**Data supplied:**
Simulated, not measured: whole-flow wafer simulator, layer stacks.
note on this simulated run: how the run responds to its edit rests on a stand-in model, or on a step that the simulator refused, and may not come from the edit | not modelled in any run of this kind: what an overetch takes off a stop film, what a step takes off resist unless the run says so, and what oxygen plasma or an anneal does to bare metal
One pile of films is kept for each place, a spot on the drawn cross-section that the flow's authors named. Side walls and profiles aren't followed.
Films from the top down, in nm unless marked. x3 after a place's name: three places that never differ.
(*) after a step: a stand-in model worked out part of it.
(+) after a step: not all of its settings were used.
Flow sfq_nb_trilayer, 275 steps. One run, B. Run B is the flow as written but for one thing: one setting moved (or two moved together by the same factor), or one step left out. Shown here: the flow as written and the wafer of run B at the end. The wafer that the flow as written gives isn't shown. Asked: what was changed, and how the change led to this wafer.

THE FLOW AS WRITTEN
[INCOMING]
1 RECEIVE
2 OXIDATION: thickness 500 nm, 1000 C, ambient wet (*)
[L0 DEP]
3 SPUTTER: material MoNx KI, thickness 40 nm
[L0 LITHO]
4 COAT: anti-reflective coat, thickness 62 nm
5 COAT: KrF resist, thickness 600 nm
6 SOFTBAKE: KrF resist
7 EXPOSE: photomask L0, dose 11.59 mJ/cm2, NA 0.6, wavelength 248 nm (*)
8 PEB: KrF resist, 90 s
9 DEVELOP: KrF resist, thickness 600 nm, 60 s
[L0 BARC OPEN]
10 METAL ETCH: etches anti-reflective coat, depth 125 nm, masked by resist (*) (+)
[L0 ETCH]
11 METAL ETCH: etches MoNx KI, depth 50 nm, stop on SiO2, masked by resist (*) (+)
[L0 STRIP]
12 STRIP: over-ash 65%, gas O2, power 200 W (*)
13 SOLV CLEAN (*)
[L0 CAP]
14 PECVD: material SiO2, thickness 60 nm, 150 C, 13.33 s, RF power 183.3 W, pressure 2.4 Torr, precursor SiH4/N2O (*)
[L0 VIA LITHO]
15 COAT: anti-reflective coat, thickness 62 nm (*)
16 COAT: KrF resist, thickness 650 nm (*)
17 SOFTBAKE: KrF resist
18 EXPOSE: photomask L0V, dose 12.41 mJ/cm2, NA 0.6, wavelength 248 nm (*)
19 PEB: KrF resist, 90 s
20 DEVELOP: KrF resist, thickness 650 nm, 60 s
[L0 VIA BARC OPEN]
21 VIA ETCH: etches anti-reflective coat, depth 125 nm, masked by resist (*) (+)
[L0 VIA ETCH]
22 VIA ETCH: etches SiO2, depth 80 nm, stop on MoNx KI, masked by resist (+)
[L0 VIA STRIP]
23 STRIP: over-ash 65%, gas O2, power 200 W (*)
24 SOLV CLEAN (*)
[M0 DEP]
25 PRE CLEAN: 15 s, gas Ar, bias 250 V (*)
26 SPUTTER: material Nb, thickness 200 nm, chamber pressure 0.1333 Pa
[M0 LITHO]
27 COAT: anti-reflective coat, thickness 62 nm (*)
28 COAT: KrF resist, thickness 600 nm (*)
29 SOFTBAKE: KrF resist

**Task item:**
Each line from the top of the records above through the line containing "(+) after a" needs to be transcribed exactly, and no line after it.

**Written reply:**
Simulated, not measured: whole-flow wafer simulator, layer stacks.
note on this simulated run: how the run responds to its edit rests on a stand-in model, or on a step that the simulator refused, and may not come from the edit | not modelled in any run of this kind: what an overetch takes off a stop film, what a step takes off resist unless the run says so, and what oxygen plasma or an anneal does to bare metal
One pile of films is kept for each place, a spot on the drawn cross-section that the flow's authors named. Side walls and profiles aren't followed.
Films from the top down, in nm unless marked. x3 after a place's name: three places that never differ.
(*) after a step: a stand-in model worked out part of it.
(+) after a step: not all of its settings were used.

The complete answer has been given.